== Source material

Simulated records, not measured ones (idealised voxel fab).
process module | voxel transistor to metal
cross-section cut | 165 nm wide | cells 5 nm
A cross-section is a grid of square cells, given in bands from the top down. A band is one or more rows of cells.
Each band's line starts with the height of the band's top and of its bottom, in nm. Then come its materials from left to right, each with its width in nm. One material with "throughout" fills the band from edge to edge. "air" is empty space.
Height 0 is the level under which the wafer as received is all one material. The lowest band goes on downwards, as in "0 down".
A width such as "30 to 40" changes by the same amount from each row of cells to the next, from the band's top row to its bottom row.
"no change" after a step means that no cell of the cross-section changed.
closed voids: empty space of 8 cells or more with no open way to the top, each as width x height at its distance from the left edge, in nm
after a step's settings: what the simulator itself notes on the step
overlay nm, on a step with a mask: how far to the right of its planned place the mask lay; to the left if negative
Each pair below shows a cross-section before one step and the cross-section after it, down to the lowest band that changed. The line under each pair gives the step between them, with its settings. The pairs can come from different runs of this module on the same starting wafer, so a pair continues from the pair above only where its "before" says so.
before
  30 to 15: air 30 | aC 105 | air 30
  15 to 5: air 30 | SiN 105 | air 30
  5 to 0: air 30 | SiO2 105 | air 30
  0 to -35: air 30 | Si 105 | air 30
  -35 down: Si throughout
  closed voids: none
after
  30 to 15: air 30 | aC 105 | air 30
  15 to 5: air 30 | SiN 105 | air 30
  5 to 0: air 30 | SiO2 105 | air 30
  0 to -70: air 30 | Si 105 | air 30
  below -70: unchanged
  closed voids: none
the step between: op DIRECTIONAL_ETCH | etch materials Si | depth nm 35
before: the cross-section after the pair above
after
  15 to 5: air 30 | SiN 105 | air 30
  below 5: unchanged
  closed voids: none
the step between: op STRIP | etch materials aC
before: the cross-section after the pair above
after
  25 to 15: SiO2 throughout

====

## [Required action]
Give back the listing exactly, please, from its first line to the line containing "overlay nm, on", inclusive, and nothing past that line.

## [Answer section]
Simulated records, not measured ones (idealised voxel fab).
process module | voxel transistor to metal
cross-section cut | 165 nm wide | cells 5 nm
A cross-section is a grid of square cells, given in bands from the top down. A band is one or more rows of cells.
Each band's line starts with the height of the band's top and of its bottom, in nm. Then come its materials from left to right, each with its width in nm. One material with "throughout" fills the band from edge to edge. "air" is empty space.
Height 0 is the level under which the wafer as received is all one material. The lowest band goes on downwards, as in "0 down".
A width such as "30 to 40" changes by the same amount from each row of cells to the next, from the band's top row to its bottom row.
"no change" after a step means that no cell of the cross-section changed.
closed voids: empty space of 8 cells or more with no open way to the top, each as width x height at its distance from the left edge, in nm
after a step's settings: what the simulator itself notes on the step
overlay nm, on a step with a mask: how far to the right of its planned place the mask lay; to the left if negative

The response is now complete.